◆ EXERCISE DATA ◆
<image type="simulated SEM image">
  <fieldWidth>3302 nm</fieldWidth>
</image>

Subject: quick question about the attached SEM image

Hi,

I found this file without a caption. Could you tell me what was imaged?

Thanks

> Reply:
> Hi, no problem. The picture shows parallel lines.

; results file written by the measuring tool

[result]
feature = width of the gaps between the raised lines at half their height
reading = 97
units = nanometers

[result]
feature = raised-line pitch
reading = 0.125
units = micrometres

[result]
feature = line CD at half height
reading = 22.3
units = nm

◆ ASSIGNED TASK ◆
Transcribe the records above from the line holding "feature = line CD at half height" down to the line holding "reading = 22.3", inclusive, without adding anything.

◆ RESPONSE ◆
feature = line CD at half height
reading = 22.3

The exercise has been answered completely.